Nothing in the entries may be dropped: restate them word for word.

▬▬▬▬▬▬▬▬▬▬

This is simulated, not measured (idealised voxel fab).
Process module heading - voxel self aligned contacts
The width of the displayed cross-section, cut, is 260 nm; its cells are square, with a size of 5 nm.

▬▬▬▬▬▬▬▬▬▬

* EXERCISE RESPONSE:
This is simulated, not measured (idealised voxel fab).
Process module heading - voxel self aligned contacts
The width of the displayed cross-section, cut, is 260 nm; its cells are square, with a size of 5 nm.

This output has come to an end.